Data:
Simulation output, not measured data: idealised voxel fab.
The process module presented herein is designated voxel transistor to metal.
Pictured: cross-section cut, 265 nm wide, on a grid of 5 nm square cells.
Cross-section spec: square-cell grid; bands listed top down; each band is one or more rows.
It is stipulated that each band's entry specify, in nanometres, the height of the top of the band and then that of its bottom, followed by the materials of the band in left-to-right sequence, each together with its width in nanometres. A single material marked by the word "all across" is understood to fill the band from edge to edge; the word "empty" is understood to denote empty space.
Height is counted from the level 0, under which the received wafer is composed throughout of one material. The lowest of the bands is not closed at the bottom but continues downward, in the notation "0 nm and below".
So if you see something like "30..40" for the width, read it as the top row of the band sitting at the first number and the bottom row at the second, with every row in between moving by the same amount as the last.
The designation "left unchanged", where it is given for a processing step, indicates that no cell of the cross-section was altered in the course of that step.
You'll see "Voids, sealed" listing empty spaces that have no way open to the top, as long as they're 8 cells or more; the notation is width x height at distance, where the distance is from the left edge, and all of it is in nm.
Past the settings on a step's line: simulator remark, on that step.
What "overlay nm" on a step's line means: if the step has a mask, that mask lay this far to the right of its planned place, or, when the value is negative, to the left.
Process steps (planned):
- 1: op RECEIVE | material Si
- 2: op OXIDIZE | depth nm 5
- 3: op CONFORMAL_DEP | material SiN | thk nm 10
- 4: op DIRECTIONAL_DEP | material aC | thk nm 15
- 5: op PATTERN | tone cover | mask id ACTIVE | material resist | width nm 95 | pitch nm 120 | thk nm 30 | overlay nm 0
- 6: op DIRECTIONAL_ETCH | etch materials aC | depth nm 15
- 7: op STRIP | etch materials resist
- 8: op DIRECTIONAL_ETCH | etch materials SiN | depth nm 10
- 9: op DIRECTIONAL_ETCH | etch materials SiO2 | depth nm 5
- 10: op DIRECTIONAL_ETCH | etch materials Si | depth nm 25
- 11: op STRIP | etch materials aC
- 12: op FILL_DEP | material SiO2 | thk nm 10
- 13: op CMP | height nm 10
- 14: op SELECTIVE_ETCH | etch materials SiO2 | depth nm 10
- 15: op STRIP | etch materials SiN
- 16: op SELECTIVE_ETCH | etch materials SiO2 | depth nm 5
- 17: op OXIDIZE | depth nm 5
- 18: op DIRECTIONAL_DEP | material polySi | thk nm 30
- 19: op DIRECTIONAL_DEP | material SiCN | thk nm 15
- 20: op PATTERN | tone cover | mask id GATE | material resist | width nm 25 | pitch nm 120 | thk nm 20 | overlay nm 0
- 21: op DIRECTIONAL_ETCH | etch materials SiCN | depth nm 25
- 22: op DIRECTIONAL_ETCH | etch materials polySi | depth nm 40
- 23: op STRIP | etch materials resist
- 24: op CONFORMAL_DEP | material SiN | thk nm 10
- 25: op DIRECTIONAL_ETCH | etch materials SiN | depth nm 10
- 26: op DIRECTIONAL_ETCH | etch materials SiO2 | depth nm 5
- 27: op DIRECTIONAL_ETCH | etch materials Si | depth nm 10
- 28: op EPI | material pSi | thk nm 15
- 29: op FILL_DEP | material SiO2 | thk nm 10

Task item: Lines after the one containing "Cross-section spec: square-cell" are left out; every line from the start of the entries through that line is restated word for word.

Written answer:
Simulation output, not measured data: idealised voxel fab.
The process module presented herein is designated voxel transistor to metal.
Pictured: cross-section cut, 265 nm wide, on a grid of 5 nm square cells.
Cross-section spec: square-cell grid; bands listed top down; each band is one or more rows.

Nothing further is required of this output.